▶ **Given data**
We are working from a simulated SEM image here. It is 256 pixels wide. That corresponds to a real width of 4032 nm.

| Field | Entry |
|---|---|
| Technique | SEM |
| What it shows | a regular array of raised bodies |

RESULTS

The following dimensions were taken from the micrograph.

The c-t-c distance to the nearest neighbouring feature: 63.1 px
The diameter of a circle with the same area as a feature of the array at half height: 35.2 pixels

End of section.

▶ **Requirement**
All that is wanted is a faithful reproduction of the line above with "The following dimensions", the line with "The diameter of", and every line in between.

▶ **Task solution**
The following dimensions were taken from the micrograph.

The c-t-c distance to the nearest neighbouring feature: 63.1 px
The diameter of a circle with the same area as a feature of the array at half height: 35.2 pixels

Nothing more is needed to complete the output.